- **Data section**:
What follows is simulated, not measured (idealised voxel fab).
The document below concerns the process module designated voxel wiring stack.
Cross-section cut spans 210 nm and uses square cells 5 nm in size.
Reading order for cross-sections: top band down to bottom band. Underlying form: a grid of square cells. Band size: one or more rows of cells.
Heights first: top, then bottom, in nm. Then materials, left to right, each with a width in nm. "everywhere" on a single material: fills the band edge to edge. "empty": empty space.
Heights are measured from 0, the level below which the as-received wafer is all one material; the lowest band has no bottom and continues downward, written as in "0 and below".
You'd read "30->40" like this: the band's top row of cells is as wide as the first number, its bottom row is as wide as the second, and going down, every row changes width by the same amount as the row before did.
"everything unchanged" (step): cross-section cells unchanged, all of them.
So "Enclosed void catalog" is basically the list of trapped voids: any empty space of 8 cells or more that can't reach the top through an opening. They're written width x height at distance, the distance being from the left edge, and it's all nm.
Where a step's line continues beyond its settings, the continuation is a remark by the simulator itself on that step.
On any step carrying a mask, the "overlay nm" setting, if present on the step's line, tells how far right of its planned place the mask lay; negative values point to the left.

- **Requirement**:
Nothing outside this range should appear: the lines from the start of the listing through the line with "Cross-section cut spans", each reproduced exactly, both ends included.

- **Reply**:
What follows is simulated, not measured (idealised voxel fab).
The document below concerns the process module designated voxel wiring stack.
Cross-section cut spans 210 nm and uses square cells 5 nm in size.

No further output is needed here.